* [Input data]
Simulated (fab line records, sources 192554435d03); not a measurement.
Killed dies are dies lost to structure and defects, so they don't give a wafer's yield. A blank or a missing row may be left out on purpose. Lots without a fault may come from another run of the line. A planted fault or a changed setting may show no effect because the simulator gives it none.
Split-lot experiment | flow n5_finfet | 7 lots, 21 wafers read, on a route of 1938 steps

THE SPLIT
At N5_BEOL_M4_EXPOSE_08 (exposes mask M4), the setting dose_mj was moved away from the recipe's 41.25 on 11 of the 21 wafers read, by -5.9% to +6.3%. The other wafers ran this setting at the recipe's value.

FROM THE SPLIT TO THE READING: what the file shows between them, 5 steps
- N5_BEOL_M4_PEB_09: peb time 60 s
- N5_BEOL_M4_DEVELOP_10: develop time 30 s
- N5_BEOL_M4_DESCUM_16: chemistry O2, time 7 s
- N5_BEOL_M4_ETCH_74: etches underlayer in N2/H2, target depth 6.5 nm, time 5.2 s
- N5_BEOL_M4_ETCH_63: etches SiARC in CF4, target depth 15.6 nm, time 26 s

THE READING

* [Work item] Set down the entries above once more, verbatim.

* [Answer section]
Simulated (fab line records, sources 192554435d03); not a measurement.
Killed dies are dies lost to structure and defects, so they don't give a wafer's yield. A blank or a missing row may be left out on purpose. Lots without a fault may come from another run of the line. A planted fault or a changed setting may show no effect because the simulator gives it none.
Split-lot experiment | flow n5_finfet | 7 lots, 21 wafers read, on a route of 1938 steps

THE SPLIT
At N5_BEOL_M4_EXPOSE_08 (exposes mask M4), the setting dose_mj was moved away from the recipe's 41.25 on 11 of the 21 wafers read, by -5.9% to +6.3%. The other wafers ran this setting at the recipe's value.

FROM THE SPLIT TO THE READING: what the file shows between them, 5 steps
- N5_BEOL_M4_PEB_09: peb time 60 s
- N5_BEOL_M4_DEVELOP_10: develop time 30 s
- N5_BEOL_M4_DESCUM_16: chemistry O2, time 7 s
- N5_BEOL_M4_ETCH_74: etches underlayer in N2/H2, target depth 6.5 nm, time 5.2 s
- N5_BEOL_M4_ETCH_63: etches SiARC in CF4, target depth 15.6 nm, time 26 s

THE READING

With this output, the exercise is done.